*****
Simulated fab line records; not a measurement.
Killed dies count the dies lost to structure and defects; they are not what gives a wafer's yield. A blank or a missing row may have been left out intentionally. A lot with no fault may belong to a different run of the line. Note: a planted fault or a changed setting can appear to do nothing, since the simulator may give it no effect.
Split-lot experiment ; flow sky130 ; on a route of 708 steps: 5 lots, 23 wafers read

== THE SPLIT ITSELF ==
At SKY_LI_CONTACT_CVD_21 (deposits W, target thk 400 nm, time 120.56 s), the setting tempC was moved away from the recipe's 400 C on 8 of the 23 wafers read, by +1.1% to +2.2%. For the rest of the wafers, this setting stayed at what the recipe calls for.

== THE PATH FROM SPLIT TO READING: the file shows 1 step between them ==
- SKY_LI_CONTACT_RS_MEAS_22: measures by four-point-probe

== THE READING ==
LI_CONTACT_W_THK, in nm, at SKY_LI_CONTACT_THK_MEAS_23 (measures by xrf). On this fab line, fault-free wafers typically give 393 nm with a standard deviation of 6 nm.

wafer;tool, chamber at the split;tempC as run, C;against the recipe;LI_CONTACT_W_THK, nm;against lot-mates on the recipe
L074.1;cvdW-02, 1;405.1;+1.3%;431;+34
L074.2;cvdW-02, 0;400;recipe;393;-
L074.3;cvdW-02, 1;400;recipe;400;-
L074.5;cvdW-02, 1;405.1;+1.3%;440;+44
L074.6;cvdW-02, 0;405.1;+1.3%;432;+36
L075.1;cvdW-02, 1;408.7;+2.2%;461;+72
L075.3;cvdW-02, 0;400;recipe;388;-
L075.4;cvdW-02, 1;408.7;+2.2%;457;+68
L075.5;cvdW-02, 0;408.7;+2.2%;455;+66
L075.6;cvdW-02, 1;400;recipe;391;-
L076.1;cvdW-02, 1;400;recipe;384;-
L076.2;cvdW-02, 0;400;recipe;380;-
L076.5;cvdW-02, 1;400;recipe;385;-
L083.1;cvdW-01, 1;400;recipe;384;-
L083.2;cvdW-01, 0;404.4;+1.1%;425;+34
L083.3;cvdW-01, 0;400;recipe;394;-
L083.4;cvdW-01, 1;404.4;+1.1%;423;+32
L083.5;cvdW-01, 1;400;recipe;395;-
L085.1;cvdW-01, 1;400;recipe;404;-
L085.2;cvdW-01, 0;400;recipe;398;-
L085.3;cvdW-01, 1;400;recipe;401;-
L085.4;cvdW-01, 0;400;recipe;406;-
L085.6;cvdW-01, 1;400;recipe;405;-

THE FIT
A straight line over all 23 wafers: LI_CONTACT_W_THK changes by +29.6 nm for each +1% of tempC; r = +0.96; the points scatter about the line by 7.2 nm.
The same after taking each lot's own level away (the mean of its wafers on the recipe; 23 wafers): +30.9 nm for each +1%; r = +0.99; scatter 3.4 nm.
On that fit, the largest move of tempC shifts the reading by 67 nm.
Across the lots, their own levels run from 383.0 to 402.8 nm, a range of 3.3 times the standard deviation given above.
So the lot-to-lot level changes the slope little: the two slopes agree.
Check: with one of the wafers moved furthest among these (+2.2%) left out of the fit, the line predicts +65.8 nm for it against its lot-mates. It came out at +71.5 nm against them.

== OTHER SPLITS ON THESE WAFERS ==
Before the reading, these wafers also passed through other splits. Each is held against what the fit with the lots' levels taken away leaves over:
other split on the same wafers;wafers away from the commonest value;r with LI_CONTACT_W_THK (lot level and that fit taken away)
*****

All that is wanted is an exact copy of the lines above from the one with "Check: with one" through the one with "Before the reading, these", with both ends included.

• [Exercise response]:
Check: with one of the wafers moved furthest among these (+2.2%) left out of the fit, the line predicts +65.8 nm for it against its lot-mates. It came out at +71.5 nm against them.

== OTHER SPLITS ON THESE WAFERS ==
Before the reading, these wafers also passed through other splits. Each is held against what the fit with the lots' levels taken away leaves over:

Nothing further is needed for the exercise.